Work item >> Copy the full listing, changing nothing.

Extracted material >>
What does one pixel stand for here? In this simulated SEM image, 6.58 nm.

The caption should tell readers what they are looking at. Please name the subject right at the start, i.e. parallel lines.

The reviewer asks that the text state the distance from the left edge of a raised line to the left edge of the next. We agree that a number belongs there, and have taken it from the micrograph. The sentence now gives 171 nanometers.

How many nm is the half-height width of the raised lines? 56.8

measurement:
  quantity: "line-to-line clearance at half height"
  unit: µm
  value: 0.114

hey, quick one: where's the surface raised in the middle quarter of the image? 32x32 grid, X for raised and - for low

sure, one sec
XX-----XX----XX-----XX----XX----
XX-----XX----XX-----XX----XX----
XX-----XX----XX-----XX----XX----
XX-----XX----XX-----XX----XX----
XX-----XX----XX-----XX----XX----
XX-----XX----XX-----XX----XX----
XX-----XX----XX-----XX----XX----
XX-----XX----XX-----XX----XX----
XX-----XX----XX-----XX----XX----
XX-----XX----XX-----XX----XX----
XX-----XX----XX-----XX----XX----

Written response >>
What does one pixel stand for here? In this simulated SEM image, 6.58 nm.

The caption should tell readers what they are looking at. Please name the subject right at the start, i.e. parallel lines.

The reviewer asks that the text state the distance from the left edge of a raised line to the left edge of the next. We agree that a number belongs there, and have taken it from the micrograph. The sentence now gives 171 nanometers.

How many nm is the half-height width of the raised lines? 56.8

measurement:
  quantity: "line-to-line clearance at half height"
  unit: µm
  value: 0.114

hey, quick one: where's the surface raised in the middle quarter of the image? 32x32 grid, X for raised and - for low

sure, one sec
XX-----XX----XX-----XX----XX----
XX-----XX----XX-----XX----XX----
XX-----XX----XX-----XX----XX----
XX-----XX----XX-----XX----XX----
XX-----XX----XX-----XX----XX----
XX-----XX----XX-----XX----XX----
XX-----XX----XX-----XX----XX----
XX-----XX----XX-----XX----XX----
XX-----XX----XX-----XX----XX----
XX-----XX----XX-----XX----XX----
XX-----XX----XX-----XX----XX----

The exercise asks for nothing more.